* WORK REQUEST: Only an exact repetition of the entries counts as an answer.

:: DATASET ENTRIES ::

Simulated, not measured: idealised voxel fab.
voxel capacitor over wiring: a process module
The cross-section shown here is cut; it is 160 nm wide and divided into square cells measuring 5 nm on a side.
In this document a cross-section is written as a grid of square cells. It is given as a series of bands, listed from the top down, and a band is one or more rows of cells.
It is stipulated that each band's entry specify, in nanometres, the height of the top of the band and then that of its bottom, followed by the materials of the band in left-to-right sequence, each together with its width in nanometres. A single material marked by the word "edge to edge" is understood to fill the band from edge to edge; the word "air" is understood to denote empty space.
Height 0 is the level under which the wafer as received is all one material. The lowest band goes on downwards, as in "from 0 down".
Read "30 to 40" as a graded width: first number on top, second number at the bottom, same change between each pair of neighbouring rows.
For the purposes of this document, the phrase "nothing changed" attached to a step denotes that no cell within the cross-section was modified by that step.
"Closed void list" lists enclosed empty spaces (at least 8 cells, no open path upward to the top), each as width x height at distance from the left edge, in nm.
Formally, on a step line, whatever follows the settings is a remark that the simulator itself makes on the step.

:::

* EXERCISE OUTPUT:
Simulated, not measured: idealised voxel fab.
voxel capacitor over wiring: a process module
The cross-section shown here is cut; it is 160 nm wide and divided into square cells measuring 5 nm on a side.
In this document a cross-section is written as a grid of square cells. It is given as a series of bands, listed from the top down, and a band is one or more rows of cells.
It is stipulated that each band's entry specify, in nanometres, the height of the top of the band and then that of its bottom, followed by the materials of the band in left-to-right sequence, each together with its width in nanometres. A single material marked by the word "edge to edge" is understood to fill the band from edge to edge; the word "air" is understood to denote empty space.
Height 0 is the level under which the wafer as received is all one material. The lowest band goes on downwards, as in "from 0 down".
Read "30 to 40" as a graded width: first number on top, second number at the bottom, same change between each pair of neighbouring rows.
For the purposes of this document, the phrase "nothing changed" attached to a step denotes that no cell within the cross-section was modified by that step.
"Closed void list" lists enclosed empty spaces (at least 8 cells, no open path upward to the top), each as width x height at distance from the left edge, in nm.
Formally, on a step line, whatever follows the settings is a remark that the simulator itself makes on the step.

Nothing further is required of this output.